**Requirement**
Each line below must be reproduced exactly.

□ □ □

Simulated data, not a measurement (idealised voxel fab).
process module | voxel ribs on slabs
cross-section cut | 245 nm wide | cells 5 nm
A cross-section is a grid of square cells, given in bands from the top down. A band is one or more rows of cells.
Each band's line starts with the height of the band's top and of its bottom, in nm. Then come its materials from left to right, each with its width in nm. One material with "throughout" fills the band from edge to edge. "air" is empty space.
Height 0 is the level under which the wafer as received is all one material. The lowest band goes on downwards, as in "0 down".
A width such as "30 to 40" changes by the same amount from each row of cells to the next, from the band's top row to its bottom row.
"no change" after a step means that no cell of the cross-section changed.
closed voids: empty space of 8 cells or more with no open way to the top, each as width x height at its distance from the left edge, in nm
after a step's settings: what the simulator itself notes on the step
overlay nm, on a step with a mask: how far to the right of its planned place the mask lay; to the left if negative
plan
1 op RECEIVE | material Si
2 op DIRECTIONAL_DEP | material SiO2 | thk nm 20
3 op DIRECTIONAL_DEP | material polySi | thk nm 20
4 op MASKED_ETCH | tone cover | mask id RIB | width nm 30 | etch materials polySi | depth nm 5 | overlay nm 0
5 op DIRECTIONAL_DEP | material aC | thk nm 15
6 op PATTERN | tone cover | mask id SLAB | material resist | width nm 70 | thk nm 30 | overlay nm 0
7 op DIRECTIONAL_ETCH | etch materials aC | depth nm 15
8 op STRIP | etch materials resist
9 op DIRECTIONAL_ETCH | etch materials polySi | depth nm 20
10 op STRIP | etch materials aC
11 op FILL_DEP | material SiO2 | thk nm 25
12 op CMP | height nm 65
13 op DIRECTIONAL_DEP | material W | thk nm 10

□ □ □

**Task response**
Simulated data, not a measurement (idealised voxel fab).
process module | voxel ribs on slabs
cross-section cut | 245 nm wide | cells 5 nm
A cross-section is a grid of square cells, given in bands from the top down. A band is one or more rows of cells.
Each band's line starts with the height of the band's top and of its bottom, in nm. Then come its materials from left to right, each with its width in nm. One material with "throughout" fills the band from edge to edge. "air" is empty space.
Height 0 is the level under which the wafer as received is all one material. The lowest band goes on downwards, as in "0 down".
A width such as "30 to 40" changes by the same amount from each row of cells to the next, from the band's top row to its bottom row.
"no change" after a step means that no cell of the cross-section changed.
closed voids: empty space of 8 cells or more with no open way to the top, each as width x height at its distance from the left edge, in nm
after a step's settings: what the simulator itself notes on the step
overlay nm, on a step with a mask: how far to the right of its planned place the mask lay; to the left if negative
plan
1 op RECEIVE | material Si
2 op DIRECTIONAL_DEP | material SiO2 | thk nm 20
3 op DIRECTIONAL_DEP | material polySi | thk nm 20
4 op MASKED_ETCH | tone cover | mask id RIB | width nm 30 | etch materials polySi | depth nm 5 | overlay nm 0
5 op DIRECTIONAL_DEP | material aC | thk nm 15
6 op PATTERN | tone cover | mask id SLAB | material resist | width nm 70 | thk nm 30 | overlay nm 0
7 op DIRECTIONAL_ETCH | etch materials aC | depth nm 15
8 op STRIP | etch materials resist
9 op DIRECTIONAL_ETCH | etch materials polySi | depth nm 20
10 op STRIP | etch materials aC
11 op FILL_DEP | material SiO2 | thk nm 25
12 op CMP | height nm 65
13 op DIRECTIONAL_DEP | material W | thk nm 10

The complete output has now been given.